WORK ORDER — The records follow. Print, word for word, the first line through the "a table for" line.

===============

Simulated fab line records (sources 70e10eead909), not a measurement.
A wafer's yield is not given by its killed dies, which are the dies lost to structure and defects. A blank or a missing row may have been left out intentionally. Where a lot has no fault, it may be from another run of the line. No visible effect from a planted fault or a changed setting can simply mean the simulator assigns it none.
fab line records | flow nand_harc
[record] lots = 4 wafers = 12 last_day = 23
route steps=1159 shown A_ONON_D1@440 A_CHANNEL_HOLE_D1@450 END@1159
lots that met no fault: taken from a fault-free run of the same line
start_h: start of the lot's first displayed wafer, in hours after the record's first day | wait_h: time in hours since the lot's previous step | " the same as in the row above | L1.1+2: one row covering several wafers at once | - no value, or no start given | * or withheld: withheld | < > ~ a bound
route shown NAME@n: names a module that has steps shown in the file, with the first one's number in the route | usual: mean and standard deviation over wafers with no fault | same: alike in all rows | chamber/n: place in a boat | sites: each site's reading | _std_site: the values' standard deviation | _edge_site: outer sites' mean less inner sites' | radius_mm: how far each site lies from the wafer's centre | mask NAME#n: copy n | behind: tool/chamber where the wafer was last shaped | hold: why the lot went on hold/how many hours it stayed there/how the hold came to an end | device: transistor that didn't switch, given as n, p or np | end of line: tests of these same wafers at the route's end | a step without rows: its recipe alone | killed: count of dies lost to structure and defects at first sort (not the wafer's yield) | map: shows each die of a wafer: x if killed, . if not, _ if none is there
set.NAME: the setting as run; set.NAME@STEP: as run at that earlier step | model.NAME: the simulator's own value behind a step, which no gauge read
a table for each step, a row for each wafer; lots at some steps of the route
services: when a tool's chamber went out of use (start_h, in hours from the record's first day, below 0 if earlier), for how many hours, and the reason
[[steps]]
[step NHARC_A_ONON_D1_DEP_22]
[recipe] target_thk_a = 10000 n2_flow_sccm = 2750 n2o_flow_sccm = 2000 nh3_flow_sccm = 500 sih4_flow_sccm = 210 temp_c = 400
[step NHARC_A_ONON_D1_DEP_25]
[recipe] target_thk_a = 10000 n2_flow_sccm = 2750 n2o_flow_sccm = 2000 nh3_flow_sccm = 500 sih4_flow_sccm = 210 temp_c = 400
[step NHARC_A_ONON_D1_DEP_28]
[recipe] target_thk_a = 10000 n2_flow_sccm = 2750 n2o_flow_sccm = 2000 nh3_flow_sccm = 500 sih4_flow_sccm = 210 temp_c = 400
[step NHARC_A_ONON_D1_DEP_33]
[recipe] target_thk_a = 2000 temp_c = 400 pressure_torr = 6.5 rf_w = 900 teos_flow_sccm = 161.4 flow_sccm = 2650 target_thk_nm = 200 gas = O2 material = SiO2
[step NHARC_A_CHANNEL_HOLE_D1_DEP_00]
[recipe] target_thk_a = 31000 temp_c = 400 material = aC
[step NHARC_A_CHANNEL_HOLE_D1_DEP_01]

===============

WRITTEN REPLY —
Simulated fab line records (sources 70e10eead909), not a measurement.
A wafer's yield is not given by its killed dies, which are the dies lost to structure and defects. A blank or a missing row may have been left out intentionally. Where a lot has no fault, it may be from another run of the line. No visible effect from a planted fault or a changed setting can simply mean the simulator assigns it none.
fab line records | flow nand_harc
[record] lots = 4 wafers = 12 last_day = 23
route steps=1159 shown A_ONON_D1@440 A_CHANNEL_HOLE_D1@450 END@1159
lots that met no fault: taken from a fault-free run of the same line
start_h: start of the lot's first displayed wafer, in hours after the record's first day | wait_h: time in hours since the lot's previous step | " the same as in the row above | L1.1+2: one row covering several wafers at once | - no value, or no start given | * or withheld: withheld | < > ~ a bound
route shown NAME@n: names a module that has steps shown in the file, with the first one's number in the route | usual: mean and standard deviation over wafers with no fault | same: alike in all rows | chamber/n: place in a boat | sites: each site's reading | _std_site: the values' standard deviation | _edge_site: outer sites' mean less inner sites' | radius_mm: how far each site lies from the wafer's centre | mask NAME#n: copy n | behind: tool/chamber where the wafer was last shaped | hold: why the lot went on hold/how many hours it stayed there/how the hold came to an end | device: transistor that didn't switch, given as n, p or np | end of line: tests of these same wafers at the route's end | a step without rows: its recipe alone | killed: count of dies lost to structure and defects at first sort (not the wafer's yield) | map: shows each die of a wafer: x if killed, . if not, _ if none is there
set.NAME: the setting as run; set.NAME@STEP: as run at that earlier step | model.NAME: the simulator's own value behind a step, which no gauge read
a table for each step, a row for each wafer; lots at some steps of the route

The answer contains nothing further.